=== WORK ORDER ===
The line containing "In the cross-section" marks the end: write out exactly every line from the first line of the data below through that line, and only those.

[PROVIDED INFORMATION Boundary: Start]

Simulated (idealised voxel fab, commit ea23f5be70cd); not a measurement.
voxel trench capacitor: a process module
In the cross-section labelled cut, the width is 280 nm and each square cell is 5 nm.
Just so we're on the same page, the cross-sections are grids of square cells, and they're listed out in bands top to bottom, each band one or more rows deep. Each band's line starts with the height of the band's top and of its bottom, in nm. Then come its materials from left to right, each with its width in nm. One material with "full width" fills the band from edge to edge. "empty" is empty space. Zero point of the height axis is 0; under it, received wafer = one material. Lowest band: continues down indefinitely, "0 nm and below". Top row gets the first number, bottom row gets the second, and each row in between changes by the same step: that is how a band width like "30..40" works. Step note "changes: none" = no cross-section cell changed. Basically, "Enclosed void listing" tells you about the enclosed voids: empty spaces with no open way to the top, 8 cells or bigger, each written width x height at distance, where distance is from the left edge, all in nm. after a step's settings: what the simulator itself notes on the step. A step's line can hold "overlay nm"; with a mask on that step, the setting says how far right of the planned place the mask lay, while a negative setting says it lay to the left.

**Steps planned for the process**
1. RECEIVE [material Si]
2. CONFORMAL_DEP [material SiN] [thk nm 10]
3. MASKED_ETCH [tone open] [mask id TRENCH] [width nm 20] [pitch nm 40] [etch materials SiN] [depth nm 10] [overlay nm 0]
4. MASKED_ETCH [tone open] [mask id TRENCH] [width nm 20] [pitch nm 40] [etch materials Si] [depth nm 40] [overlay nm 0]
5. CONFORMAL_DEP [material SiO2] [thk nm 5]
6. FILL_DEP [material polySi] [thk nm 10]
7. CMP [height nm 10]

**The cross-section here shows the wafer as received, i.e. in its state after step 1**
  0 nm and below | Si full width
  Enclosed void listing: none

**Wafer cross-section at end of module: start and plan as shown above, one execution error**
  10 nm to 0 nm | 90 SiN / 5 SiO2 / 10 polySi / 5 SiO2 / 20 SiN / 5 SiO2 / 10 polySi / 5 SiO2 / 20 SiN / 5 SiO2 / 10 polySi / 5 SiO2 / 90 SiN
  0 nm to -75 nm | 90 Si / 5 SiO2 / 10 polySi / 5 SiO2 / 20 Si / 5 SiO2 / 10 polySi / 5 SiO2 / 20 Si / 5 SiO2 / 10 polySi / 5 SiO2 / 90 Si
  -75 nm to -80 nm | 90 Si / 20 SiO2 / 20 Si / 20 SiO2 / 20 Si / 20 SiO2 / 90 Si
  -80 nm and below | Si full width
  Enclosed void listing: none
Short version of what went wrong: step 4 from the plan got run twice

[PROVIDED INFORMATION Boundary: End]

=== EXERCISE RESULT ===
Simulated (idealised voxel fab, commit ea23f5be70cd); not a measurement.
voxel trench capacitor: a process module
In the cross-section labelled cut, the width is 280 nm and each square cell is 5 nm.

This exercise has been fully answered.